▸ **WORK REQUEST**: Transcribe the data in full, keeping each line exactly as it appears.

▸ **GIVEN INFORMATION**:
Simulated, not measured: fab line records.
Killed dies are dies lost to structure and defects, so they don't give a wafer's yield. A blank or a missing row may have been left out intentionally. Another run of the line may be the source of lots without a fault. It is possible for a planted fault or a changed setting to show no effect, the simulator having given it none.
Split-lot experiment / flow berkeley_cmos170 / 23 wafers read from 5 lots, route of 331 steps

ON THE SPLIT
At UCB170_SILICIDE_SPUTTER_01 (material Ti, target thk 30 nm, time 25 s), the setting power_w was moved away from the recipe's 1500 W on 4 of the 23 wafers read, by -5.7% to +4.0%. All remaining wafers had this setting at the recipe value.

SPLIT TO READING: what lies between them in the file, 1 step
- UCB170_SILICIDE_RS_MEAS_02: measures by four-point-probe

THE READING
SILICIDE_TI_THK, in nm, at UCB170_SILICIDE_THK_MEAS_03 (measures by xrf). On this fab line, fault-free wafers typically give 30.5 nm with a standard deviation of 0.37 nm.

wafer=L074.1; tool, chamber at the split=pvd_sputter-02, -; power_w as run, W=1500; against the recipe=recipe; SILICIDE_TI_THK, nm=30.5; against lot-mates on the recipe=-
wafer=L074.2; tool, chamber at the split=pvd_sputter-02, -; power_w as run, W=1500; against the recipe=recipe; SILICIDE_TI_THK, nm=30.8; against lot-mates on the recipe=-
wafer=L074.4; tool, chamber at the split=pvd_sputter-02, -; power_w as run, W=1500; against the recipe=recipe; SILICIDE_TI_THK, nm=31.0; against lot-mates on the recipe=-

▸ **TASK RESPONSE**:
Simulated, not measured: fab line records.
Killed dies are dies lost to structure and defects, so they don't give a wafer's yield. A blank or a missing row may have been left out intentionally. Another run of the line may be the source of lots without a fault. It is possible for a planted fault or a changed setting to show no effect, the simulator having given it none.
Split-lot experiment / flow berkeley_cmos170 / 23 wafers read from 5 lots, route of 331 steps

ON THE SPLIT
At UCB170_SILICIDE_SPUTTER_01 (material Ti, target thk 30 nm, time 25 s), the setting power_w was moved away from the recipe's 1500 W on 4 of the 23 wafers read, by -5.7% to +4.0%. All remaining wafers had this setting at the recipe value.

SPLIT TO READING: what lies between them in the file, 1 step
- UCB170_SILICIDE_RS_MEAS_02: measures by four-point-probe

THE READING
SILICIDE_TI_THK, in nm, at UCB170_SILICIDE_THK_MEAS_03 (measures by xrf). On this fab line, fault-free wafers typically give 30.5 nm with a standard deviation of 0.37 nm.

wafer=L074.1; tool, chamber at the split=pvd_sputter-02, -; power_w as run, W=1500; against the recipe=recipe; SILICIDE_TI_THK, nm=30.5; against lot-mates on the recipe=-
wafer=L074.2; tool, chamber at the split=pvd_sputter-02, -; power_w as run, W=1500; against the recipe=recipe; SILICIDE_TI_THK, nm=30.8; against lot-mates on the recipe=-
wafer=L074.4; tool, chamber at the split=pvd_sputter-02, -; power_w as run, W=1500; against the recipe=recipe; SILICIDE_TI_THK, nm=31.0; against lot-mates on the recipe=-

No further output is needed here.